#### [WORK REQUEST]
From the top of the entries below through the line containing "lots with no", return every line exactly as written, please, and stop there.

#### [INPUT DATA]
========================================
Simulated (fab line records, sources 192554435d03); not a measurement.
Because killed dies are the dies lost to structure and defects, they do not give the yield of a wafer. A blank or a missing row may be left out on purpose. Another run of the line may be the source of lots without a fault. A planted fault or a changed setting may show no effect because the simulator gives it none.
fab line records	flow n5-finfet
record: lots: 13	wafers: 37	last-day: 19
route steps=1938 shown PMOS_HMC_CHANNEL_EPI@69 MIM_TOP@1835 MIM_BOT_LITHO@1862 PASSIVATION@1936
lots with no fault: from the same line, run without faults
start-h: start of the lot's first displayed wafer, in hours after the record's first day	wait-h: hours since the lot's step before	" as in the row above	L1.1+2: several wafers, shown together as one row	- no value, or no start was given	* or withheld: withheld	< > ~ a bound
========================================

#### [EXERCISE ANSWER]
Simulated (fab line records, sources 192554435d03); not a measurement.
Because killed dies are the dies lost to structure and defects, they do not give the yield of a wafer. A blank or a missing row may be left out on purpose. Another run of the line may be the source of lots without a fault. A planted fault or a changed setting may show no effect because the simulator gives it none.
fab line records	flow n5-finfet
record: lots: 13	wafers: 37	last-day: 19
route steps=1938 shown PMOS_HMC_CHANNEL_EPI@69 MIM_TOP@1835 MIM_BOT_LITHO@1862 PASSIVATION@1936
lots with no fault: from the same line, run without faults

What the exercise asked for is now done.